(Supplied data begins)
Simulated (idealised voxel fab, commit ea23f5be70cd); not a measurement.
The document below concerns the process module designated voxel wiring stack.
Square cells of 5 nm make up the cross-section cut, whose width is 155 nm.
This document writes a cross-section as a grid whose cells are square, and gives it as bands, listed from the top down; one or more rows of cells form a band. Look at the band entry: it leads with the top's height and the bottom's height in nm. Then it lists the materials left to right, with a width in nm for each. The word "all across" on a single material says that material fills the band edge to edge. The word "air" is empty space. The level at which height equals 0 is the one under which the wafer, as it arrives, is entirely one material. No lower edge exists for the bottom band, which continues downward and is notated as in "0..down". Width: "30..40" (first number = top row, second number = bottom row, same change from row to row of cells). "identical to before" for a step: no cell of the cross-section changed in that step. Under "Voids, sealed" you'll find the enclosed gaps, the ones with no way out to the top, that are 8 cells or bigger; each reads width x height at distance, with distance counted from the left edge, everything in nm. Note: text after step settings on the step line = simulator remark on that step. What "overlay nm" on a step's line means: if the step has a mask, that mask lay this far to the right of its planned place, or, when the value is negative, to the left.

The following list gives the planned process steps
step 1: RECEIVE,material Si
(Supplied data ends)

# Action item
For this exercise, set down all of the entries again word for word.

# Reply
Simulated (idealised voxel fab, commit ea23f5be70cd); not a measurement.
The document below concerns the process module designated voxel wiring stack.
Square cells of 5 nm make up the cross-section cut, whose width is 155 nm.
This document writes a cross-section as a grid whose cells are square, and gives it as bands, listed from the top down; one or more rows of cells form a band. Look at the band entry: it leads with the top's height and the bottom's height in nm. Then it lists the materials left to right, with a width in nm for each. The word "all across" on a single material says that material fills the band edge to edge. The word "air" is empty space. The level at which height equals 0 is the one under which the wafer, as it arrives, is entirely one material. No lower edge exists for the bottom band, which continues downward and is notated as in "0..down". Width: "30..40" (first number = top row, second number = bottom row, same change from row to row of cells). "identical to before" for a step: no cell of the cross-section changed in that step. Under "Voids, sealed" you'll find the enclosed gaps, the ones with no way out to the top, that are 8 cells or bigger; each reads width x height at distance, with distance counted from the left edge, everything in nm. Note: text after step settings on the step line = simulator remark on that step. What "overlay nm" on a step's line means: if the step has a mask, that mask lay this far to the right of its planned place, or, when the value is negative, to the left.

The following list gives the planned process steps
step 1: RECEIVE,material Si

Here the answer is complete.